BEGIN DATASET ENTRIES
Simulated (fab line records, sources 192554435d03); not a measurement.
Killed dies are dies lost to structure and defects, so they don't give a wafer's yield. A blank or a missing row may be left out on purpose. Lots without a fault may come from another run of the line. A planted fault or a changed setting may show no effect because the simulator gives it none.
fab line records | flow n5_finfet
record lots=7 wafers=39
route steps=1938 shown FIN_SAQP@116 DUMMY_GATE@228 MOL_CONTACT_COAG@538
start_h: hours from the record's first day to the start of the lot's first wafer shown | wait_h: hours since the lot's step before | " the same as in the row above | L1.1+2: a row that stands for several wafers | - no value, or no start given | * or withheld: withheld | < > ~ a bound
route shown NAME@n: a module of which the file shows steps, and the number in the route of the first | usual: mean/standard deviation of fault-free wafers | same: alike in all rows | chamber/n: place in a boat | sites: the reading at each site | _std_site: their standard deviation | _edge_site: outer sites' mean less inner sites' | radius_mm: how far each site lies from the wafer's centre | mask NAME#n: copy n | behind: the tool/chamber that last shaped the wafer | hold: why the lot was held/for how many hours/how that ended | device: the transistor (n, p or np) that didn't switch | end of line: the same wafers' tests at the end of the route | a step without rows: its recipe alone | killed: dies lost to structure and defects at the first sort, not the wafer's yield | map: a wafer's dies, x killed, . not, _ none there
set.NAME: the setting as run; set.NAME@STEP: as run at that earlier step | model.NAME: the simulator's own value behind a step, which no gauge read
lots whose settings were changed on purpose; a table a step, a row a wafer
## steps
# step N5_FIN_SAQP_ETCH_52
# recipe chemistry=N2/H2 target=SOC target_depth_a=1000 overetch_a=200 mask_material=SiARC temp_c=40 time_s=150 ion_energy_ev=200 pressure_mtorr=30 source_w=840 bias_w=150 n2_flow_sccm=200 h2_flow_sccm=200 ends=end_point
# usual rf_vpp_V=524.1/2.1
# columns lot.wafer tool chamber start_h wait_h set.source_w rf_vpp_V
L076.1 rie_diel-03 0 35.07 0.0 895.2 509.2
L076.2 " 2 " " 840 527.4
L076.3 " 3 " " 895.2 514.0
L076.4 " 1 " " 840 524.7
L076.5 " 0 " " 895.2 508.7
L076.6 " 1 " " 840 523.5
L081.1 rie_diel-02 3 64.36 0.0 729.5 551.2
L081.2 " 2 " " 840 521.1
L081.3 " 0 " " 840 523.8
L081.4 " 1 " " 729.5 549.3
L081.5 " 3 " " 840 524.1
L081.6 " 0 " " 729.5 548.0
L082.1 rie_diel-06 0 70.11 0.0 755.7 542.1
END DATASET ENTRIES

WORK ORDER:
Write out again, exactly, the lines from the start of the entries up to and including the one with "start_h: hours from". Nothing else belongs in the reply.

YOUR RESPONSE:
Simulated (fab line records, sources 192554435d03); not a measurement.
Killed dies are dies lost to structure and defects, so they don't give a wafer's yield. A blank or a missing row may be left out on purpose. Lots without a fault may come from another run of the line. A planted fault or a changed setting may show no effect because the simulator gives it none.
fab line records | flow n5_finfet
record lots=7 wafers=39
route steps=1938 shown FIN_SAQP@116 DUMMY_GATE@228 MOL_CONTACT_COAG@538
start_h: hours from the record's first day to the start of the lot's first wafer shown | wait_h: hours since the lot's step before | " the same as in the row above | L1.1+2: a row that stands for several wafers | - no value, or no start given | * or withheld: withheld | < > ~ a bound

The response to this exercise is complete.